▶ [Activity]
Lines after the one containing "Killed dies are" are to be omitted; print exactly each line from the start of the records up to and including it.

▶ [Data]
Start of Block
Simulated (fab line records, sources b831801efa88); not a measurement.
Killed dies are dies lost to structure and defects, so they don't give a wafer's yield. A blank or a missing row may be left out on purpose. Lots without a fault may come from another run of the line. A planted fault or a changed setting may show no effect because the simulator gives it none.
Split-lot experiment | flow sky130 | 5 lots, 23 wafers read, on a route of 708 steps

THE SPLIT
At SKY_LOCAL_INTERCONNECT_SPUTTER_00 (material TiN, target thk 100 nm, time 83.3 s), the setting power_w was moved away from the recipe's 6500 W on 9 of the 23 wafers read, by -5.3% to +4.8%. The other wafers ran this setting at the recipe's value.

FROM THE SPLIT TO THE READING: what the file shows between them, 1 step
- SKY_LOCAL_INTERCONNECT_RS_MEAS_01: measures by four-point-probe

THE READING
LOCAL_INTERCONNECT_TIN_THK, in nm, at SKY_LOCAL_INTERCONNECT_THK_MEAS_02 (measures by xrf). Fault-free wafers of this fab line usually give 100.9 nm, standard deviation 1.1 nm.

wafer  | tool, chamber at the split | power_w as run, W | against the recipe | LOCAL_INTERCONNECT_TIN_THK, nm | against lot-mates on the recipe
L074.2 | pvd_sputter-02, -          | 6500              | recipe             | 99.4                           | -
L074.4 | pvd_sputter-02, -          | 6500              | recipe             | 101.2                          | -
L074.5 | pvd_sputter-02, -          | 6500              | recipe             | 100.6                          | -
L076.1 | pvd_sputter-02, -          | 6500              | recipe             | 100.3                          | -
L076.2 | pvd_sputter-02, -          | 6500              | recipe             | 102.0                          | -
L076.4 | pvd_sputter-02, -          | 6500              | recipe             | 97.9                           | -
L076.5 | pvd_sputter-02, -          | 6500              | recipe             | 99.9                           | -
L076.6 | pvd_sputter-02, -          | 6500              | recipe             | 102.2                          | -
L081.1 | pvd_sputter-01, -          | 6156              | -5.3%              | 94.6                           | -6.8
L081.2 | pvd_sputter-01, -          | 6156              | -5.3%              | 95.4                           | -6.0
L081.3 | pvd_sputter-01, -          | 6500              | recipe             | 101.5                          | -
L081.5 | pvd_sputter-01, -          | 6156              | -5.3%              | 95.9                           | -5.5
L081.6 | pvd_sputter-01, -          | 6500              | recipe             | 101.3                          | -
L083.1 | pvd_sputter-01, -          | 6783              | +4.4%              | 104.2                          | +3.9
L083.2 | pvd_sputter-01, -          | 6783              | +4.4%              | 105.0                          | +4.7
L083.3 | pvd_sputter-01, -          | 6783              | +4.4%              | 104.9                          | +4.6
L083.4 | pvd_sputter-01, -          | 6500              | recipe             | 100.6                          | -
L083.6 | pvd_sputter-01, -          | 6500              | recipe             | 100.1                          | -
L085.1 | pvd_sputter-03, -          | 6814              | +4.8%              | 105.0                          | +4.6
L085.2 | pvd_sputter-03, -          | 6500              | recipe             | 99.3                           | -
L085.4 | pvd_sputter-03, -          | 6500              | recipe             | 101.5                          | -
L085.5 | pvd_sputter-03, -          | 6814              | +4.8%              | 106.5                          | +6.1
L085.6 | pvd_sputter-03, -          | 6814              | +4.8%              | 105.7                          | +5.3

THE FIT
End of Block

▶ [Task result]
Simulated (fab line records, sources b831801efa88); not a measurement.
Killed dies are dies lost to structure and defects, so they don't give a wafer's yield. A blank or a missing row may be left out on purpose. Lots without a fault may come from another run of the line. A planted fault or a changed setting may show no effect because the simulator gives it none.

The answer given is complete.